Requirement =
A word-for-word repetition of all the entries is needed.

>>>

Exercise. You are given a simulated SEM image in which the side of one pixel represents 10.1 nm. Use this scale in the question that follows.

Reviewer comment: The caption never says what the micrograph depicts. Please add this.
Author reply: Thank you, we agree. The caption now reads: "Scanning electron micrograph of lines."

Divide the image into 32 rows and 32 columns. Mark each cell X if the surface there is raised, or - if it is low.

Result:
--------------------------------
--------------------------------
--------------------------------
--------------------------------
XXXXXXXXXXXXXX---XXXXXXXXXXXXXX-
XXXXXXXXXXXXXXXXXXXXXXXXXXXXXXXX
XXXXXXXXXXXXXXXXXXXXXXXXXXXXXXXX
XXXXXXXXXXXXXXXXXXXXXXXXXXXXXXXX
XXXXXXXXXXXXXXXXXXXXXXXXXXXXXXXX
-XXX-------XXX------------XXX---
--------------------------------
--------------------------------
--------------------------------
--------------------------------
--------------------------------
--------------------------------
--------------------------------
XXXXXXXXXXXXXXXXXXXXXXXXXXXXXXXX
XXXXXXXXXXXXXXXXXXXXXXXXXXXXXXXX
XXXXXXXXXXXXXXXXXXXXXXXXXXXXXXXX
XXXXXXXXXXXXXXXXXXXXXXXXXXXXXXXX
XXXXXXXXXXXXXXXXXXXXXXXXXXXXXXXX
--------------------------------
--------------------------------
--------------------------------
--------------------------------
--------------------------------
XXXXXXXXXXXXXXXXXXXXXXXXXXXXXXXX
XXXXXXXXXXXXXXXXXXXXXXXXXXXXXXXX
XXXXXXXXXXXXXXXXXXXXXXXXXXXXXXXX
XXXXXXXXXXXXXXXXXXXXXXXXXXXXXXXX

<<<

Task response =
Exercise. You are given a simulated SEM image in which the side of one pixel represents 10.1 nm. Use this scale in the question that follows.

Reviewer comment: The caption never says what the micrograph depicts. Please add this.
Author reply: Thank you, we agree. The caption now reads: "Scanning electron micrograph of lines."

Divide the image into 32 rows and 32 columns. Mark each cell X if the surface there is raised, or - if it is low.

Result:
--------------------------------
--------------------------------
--------------------------------
--------------------------------
XXXXXXXXXXXXXX---XXXXXXXXXXXXXX-
XXXXXXXXXXXXXXXXXXXXXXXXXXXXXXXX
XXXXXXXXXXXXXXXXXXXXXXXXXXXXXXXX
XXXXXXXXXXXXXXXXXXXXXXXXXXXXXXXX
XXXXXXXXXXXXXXXXXXXXXXXXXXXXXXXX
-XXX-------XXX------------XXX---
--------------------------------
--------------------------------
--------------------------------
--------------------------------
--------------------------------
--------------------------------
--------------------------------
XXXXXXXXXXXXXXXXXXXXXXXXXXXXXXXX
XXXXXXXXXXXXXXXXXXXXXXXXXXXXXXXX
XXXXXXXXXXXXXXXXXXXXXXXXXXXXXXXX
XXXXXXXXXXXXXXXXXXXXXXXXXXXXXXXX
XXXXXXXXXXXXXXXXXXXXXXXXXXXXXXXX
--------------------------------
--------------------------------
--------------------------------
--------------------------------
--------------------------------
XXXXXXXXXXXXXXXXXXXXXXXXXXXXXXXX
XXXXXXXXXXXXXXXXXXXXXXXXXXXXXXXX
XXXXXXXXXXXXXXXXXXXXXXXXXXXXXXXX
XXXXXXXXXXXXXXXXXXXXXXXXXXXXXXXX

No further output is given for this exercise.